*Assignment*
All lines between the start of the listing below and the line containing "Each place is", inclusive, must be repeated exactly.

*Records supplied*
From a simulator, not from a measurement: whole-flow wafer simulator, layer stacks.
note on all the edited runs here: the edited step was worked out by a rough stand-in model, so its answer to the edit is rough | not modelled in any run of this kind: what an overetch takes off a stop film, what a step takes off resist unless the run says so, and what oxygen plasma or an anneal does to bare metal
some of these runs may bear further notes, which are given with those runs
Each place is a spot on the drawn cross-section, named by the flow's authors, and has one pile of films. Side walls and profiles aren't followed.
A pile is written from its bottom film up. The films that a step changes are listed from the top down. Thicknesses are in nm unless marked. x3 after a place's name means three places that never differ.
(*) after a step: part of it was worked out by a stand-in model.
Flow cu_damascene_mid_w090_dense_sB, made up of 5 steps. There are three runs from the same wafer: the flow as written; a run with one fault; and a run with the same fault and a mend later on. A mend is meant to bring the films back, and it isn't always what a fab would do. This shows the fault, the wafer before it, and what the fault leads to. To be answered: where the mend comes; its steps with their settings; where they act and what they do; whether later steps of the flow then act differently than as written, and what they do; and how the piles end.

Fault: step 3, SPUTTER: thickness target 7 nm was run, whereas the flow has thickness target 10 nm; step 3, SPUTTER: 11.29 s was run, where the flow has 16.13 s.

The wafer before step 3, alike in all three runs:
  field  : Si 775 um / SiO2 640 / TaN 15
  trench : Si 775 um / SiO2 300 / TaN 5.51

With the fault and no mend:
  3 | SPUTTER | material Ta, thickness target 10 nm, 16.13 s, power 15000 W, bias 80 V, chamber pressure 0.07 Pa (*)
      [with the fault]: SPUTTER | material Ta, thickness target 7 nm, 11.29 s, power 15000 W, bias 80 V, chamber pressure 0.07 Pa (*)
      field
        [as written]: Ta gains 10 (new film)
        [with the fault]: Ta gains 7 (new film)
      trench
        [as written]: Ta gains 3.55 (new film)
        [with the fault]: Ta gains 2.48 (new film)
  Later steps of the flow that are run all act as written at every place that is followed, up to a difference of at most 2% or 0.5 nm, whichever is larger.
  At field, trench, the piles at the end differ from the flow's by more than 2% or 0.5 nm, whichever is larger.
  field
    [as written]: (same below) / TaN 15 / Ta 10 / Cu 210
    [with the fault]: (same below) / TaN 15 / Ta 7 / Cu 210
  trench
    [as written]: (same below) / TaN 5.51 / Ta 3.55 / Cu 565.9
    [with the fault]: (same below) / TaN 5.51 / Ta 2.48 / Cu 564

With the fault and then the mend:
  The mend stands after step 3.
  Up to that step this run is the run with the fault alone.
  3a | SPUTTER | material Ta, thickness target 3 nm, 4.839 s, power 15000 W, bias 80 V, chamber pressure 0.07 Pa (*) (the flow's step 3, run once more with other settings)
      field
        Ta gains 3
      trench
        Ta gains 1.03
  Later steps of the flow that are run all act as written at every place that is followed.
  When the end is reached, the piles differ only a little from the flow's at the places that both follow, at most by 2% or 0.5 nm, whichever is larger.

*Exercise solution*
From a simulator, not from a measurement: whole-flow wafer simulator, layer stacks.
note on all the edited runs here: the edited step was worked out by a rough stand-in model, so its answer to the edit is rough | not modelled in any run of this kind: what an overetch takes off a stop film, what a step takes off resist unless the run says so, and what oxygen plasma or an anneal does to bare metal
some of these runs may bear further notes, which are given with those runs
Each place is a spot on the drawn cross-section, named by the flow's authors, and has one pile of films. Side walls and profiles aren't followed.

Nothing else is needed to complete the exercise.